- WORK TASK -
Reproduce the records below exactly, but only between the lines holding "Subject: lines" and "Hi, map below.", inclusive.

- MATERIAL PROVIDED -
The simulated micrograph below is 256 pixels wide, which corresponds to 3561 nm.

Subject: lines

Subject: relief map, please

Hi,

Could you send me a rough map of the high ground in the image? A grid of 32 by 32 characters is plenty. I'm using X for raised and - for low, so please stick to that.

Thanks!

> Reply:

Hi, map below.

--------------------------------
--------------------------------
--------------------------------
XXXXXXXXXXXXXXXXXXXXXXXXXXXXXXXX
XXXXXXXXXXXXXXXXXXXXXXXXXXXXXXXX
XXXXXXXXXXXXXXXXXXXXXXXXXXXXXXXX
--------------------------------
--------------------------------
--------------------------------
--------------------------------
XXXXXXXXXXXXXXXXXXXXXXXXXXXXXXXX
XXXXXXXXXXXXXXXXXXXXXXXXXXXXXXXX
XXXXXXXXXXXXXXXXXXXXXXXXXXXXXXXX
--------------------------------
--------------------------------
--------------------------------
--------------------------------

- EXERCISE OUTPUT -
Subject: lines

Subject: relief map, please

Hi,

Could you send me a rough map of the high ground in the image? A grid of 32 by 32 characters is plenty. I'm using X for raised and - for low, so please stick to that.

Thanks!

> Reply:

Hi, map below.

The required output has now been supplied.